- Required action: The full listing should be reproduced exactly as it appears.

- Given entries:
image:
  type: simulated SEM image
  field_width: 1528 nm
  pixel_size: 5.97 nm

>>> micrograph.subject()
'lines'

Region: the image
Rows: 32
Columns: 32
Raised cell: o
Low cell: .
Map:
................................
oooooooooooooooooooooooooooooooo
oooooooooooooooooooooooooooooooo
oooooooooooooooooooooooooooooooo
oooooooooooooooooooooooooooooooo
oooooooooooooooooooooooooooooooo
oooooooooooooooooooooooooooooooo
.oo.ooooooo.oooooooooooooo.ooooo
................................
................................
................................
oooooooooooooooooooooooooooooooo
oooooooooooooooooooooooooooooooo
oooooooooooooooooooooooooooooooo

- Written response:
image:
  type: simulated SEM image
  field_width: 1528 nm
  pixel_size: 5.97 nm

>>> micrograph.subject()
'lines'

Region: the image
Rows: 32
Columns: 32
Raised cell: o
Low cell: .
Map:
................................
oooooooooooooooooooooooooooooooo
oooooooooooooooooooooooooooooooo
oooooooooooooooooooooooooooooooo
oooooooooooooooooooooooooooooooo
oooooooooooooooooooooooooooooooo
oooooooooooooooooooooooooooooooo
.oo.ooooooo.oooooooooooooo.ooooo
................................
................................
................................
oooooooooooooooooooooooooooooooo
oooooooooooooooooooooooooooooooo
oooooooooooooooooooooooooooooooo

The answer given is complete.